Assigned task:
The output must match the entries below exactly.

Available data:
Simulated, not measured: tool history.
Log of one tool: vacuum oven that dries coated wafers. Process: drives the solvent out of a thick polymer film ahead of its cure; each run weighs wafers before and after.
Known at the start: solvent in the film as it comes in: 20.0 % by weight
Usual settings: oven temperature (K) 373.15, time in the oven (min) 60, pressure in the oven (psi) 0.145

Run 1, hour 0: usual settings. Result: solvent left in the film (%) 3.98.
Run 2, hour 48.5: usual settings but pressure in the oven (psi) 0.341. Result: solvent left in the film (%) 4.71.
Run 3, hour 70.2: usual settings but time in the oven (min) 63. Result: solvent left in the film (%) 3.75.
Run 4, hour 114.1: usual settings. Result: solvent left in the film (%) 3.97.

Task answer:
Simulated, not measured: tool history.
Log of one tool: vacuum oven that dries coated wafers. Process: drives the solvent out of a thick polymer film ahead of its cure; each run weighs wafers before and after.
Known at the start: solvent in the film as it comes in: 20.0 % by weight
Usual settings: oven temperature (K) 373.15, time in the oven (min) 60, pressure in the oven (psi) 0.145

Run 1, hour 0: usual settings. Result: solvent left in the film (%) 3.98.
Run 2, hour 48.5: usual settings but pressure in the oven (psi) 0.341. Result: solvent left in the film (%) 4.71.
Run 3, hour 70.2: usual settings but time in the oven (min) 63. Result: solvent left in the film (%) 3.75.
Run 4, hour 114.1: usual settings. Result: solvent left in the film (%) 3.97.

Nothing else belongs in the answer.